WORK INSTRUCTION: Print all the records below, word for word and in full.

EXTRACTED INFORMATION:
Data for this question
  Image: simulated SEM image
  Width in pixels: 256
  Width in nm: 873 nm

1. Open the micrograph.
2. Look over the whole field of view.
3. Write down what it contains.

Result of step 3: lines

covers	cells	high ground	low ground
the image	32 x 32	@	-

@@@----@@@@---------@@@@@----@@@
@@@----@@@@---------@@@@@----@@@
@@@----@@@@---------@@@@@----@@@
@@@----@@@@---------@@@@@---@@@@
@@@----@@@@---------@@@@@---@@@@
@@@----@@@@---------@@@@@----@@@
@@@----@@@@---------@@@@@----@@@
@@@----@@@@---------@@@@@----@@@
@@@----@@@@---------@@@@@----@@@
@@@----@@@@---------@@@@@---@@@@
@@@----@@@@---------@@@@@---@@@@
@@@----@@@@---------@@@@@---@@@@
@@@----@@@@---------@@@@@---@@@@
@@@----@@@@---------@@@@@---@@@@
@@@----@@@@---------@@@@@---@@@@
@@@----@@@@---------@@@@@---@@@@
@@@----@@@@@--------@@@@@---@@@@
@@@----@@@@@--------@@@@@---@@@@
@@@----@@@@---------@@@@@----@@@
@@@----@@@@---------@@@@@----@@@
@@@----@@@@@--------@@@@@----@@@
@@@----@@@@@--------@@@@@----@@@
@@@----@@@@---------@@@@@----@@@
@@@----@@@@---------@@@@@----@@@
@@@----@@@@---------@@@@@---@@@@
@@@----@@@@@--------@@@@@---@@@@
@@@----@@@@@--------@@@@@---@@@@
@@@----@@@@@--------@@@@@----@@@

YOUR RESPONSE:
Data for this question
  Image: simulated SEM image
  Width in pixels: 256
  Width in nm: 873 nm

1. Open the micrograph.
2. Look over the whole field of view.
3. Write down what it contains.

Result of step 3: lines

covers	cells	high ground	low ground
the image	32 x 32	@	-

@@@----@@@@---------@@@@@----@@@
@@@----@@@@---------@@@@@----@@@
@@@----@@@@---------@@@@@----@@@
@@@----@@@@---------@@@@@---@@@@
@@@----@@@@---------@@@@@---@@@@
@@@----@@@@---------@@@@@----@@@
@@@----@@@@---------@@@@@----@@@
@@@----@@@@---------@@@@@----@@@
@@@----@@@@---------@@@@@----@@@
@@@----@@@@---------@@@@@---@@@@
@@@----@@@@---------@@@@@---@@@@
@@@----@@@@---------@@@@@---@@@@
@@@----@@@@---------@@@@@---@@@@
@@@----@@@@---------@@@@@---@@@@
@@@----@@@@---------@@@@@---@@@@
@@@----@@@@---------@@@@@---@@@@
@@@----@@@@@--------@@@@@---@@@@
@@@----@@@@@--------@@@@@---@@@@
@@@----@@@@---------@@@@@----@@@
@@@----@@@@---------@@@@@----@@@
@@@----@@@@@--------@@@@@----@@@
@@@----@@@@@--------@@@@@----@@@
@@@----@@@@---------@@@@@----@@@
@@@----@@@@---------@@@@@----@@@
@@@----@@@@---------@@@@@---@@@@
@@@----@@@@@--------@@@@@---@@@@
@@@----@@@@@--------@@@@@---@@@@
@@@----@@@@@--------@@@@@----@@@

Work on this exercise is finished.